With nothing added and nothing dropped, write out all of the entries below.

----------
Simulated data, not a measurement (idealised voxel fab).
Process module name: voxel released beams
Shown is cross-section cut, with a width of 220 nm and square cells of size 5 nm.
----------

Exercise answer:
Simulated data, not a measurement (idealised voxel fab).
Process module name: voxel released beams
Shown is cross-section cut, with a width of 220 nm and square cells of size 5 nm.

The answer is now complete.